** EXCERPTED DATA follows **
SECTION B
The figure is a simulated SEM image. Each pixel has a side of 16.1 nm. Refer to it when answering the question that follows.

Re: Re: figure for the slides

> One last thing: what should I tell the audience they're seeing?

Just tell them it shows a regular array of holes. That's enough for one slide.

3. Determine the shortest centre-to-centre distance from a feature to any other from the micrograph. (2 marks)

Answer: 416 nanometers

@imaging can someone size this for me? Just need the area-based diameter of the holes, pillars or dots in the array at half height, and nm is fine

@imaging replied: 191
** End of EXCERPTED DATA **

▸ **BRIEF**
Please copy each record shown above exactly.

▸ **EXERCISE ANSWER**
SECTION B
The figure is a simulated SEM image. Each pixel has a side of 16.1 nm. Refer to it when answering the question that follows.

Re: Re: figure for the slides

> One last thing: what should I tell the audience they're seeing?

Just tell them it shows a regular array of holes. That's enough for one slide.

3. Determine the shortest centre-to-centre distance from a feature to any other from the micrograph. (2 marks)

Answer: 416 nanometers

@imaging can someone size this for me? Just need the area-based diameter of the holes, pillars or dots in the array at half height, and nm is fine

@imaging replied: 191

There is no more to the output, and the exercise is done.